**Task item:**
The entries below contain a stretch that opens with the line containing "thkNm: 198.8" and closes with the line containing "thkNm: 198.7"; set down that stretch exactly, both ends included, and nothing else.

(Material supplied begins)
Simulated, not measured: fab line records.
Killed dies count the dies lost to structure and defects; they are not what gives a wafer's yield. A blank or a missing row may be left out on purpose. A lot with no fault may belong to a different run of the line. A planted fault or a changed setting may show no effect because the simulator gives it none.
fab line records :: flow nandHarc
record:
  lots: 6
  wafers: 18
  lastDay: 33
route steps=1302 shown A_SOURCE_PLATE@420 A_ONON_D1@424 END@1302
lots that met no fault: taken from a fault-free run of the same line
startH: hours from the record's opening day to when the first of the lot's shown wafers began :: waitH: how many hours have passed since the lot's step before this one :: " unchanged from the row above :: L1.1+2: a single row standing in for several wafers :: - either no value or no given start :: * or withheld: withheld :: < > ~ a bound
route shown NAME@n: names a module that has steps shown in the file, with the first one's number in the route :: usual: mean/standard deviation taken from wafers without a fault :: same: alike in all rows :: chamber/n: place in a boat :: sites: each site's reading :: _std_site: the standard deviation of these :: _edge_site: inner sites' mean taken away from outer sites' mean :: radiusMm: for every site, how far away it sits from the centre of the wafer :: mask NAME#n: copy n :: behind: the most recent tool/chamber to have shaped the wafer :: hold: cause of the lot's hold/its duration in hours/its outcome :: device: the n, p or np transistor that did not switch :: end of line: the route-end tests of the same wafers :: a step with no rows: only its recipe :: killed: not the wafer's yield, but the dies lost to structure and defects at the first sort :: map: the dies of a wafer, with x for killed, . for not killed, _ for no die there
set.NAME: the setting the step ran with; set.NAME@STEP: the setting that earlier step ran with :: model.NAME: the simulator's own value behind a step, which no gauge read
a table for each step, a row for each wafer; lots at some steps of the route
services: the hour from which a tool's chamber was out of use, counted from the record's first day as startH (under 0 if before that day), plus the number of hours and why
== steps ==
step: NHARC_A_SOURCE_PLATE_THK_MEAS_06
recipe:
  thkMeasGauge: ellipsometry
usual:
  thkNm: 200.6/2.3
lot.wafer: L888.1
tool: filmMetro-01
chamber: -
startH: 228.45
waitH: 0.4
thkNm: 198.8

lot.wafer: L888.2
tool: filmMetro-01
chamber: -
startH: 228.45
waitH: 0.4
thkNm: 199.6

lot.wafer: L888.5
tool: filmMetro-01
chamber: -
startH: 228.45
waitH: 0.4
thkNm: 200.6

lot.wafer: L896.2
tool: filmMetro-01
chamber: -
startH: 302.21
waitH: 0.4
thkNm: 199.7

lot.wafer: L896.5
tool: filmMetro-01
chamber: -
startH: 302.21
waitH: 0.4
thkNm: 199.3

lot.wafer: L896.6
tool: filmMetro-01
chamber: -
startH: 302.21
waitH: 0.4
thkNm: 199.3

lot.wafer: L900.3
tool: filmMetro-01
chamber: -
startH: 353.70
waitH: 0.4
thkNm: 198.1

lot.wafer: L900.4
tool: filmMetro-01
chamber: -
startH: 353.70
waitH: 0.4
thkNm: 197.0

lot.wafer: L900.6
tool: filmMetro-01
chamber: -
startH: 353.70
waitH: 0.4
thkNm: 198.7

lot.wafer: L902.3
(Material supplied ends)

**Answer space:**
thkNm: 198.8

lot.wafer: L888.2
tool: filmMetro-01
chamber: -
startH: 228.45
waitH: 0.4
thkNm: 199.6

lot.wafer: L888.5
tool: filmMetro-01
chamber: -
startH: 228.45
waitH: 0.4
thkNm: 200.6

lot.wafer: L896.2
tool: filmMetro-01
chamber: -
startH: 302.21
waitH: 0.4
thkNm: 199.7

lot.wafer: L896.5
tool: filmMetro-01
chamber: -
startH: 302.21
waitH: 0.4
thkNm: 199.3

lot.wafer: L896.6
tool: filmMetro-01
chamber: -
startH: 302.21
waitH: 0.4
thkNm: 199.3

lot.wafer: L900.3
tool: filmMetro-01
chamber: -
startH: 353.70
waitH: 0.4
thkNm: 198.1

lot.wafer: L900.4
tool: filmMetro-01
chamber: -
startH: 353.70
waitH: 0.4
thkNm: 197.0

lot.wafer: L900.6
tool: filmMetro-01
chamber: -
startH: 353.70
waitH: 0.4
thkNm: 198.7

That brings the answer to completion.